-- STORED DATA follows --

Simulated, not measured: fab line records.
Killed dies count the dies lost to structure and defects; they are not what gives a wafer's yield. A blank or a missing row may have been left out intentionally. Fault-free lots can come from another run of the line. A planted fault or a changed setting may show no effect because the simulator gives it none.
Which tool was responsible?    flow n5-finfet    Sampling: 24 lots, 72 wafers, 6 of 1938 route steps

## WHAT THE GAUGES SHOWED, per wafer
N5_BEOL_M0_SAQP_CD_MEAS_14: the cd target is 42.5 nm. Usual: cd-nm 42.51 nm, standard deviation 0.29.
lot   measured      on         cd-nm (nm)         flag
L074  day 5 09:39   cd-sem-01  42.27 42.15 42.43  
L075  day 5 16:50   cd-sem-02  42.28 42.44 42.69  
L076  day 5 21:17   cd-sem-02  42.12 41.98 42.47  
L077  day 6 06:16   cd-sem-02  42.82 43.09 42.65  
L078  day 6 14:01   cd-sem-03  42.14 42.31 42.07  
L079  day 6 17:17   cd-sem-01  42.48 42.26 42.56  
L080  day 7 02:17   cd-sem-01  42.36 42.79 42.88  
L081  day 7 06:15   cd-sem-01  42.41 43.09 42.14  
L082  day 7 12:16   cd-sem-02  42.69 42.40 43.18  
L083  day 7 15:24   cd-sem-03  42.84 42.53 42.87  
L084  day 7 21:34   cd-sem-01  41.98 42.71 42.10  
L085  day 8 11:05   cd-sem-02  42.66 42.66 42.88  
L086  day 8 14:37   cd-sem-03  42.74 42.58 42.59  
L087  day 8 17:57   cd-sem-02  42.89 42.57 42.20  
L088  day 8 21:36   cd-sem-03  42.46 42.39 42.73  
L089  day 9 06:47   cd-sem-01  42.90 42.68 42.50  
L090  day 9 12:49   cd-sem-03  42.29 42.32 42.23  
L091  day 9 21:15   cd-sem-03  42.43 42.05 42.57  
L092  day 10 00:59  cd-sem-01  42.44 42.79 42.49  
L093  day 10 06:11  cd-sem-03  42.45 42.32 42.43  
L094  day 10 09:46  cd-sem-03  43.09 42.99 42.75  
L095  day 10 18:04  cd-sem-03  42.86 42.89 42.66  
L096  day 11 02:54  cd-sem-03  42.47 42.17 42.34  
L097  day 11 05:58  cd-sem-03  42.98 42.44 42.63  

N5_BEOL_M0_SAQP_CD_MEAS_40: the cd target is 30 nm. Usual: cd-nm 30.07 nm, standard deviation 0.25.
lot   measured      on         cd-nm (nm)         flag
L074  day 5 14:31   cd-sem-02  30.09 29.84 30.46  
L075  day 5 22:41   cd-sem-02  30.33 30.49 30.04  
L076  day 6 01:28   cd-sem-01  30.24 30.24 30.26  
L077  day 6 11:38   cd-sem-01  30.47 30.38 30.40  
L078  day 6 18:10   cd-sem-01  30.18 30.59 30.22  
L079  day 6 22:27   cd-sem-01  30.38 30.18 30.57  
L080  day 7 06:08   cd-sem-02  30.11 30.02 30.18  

-- STORED DATA concluded --

### ACTION ITEM
Using the entries above, extract exactly the span from the line with "Which tool was" to the line with "N5_BEOL_M0_SAQP_CD_MEAS_14: the cd", both lines included; leave out everything else.

### PROBLEM SOLUTION
Which tool was responsible?    flow n5-finfet    Sampling: 24 lots, 72 wafers, 6 of 1938 route steps

## WHAT THE GAUGES SHOWED, per wafer
N5_BEOL_M0_SAQP_CD_MEAS_14: the cd target is 42.5 nm. Usual: cd-nm 42.51 nm, standard deviation 0.29.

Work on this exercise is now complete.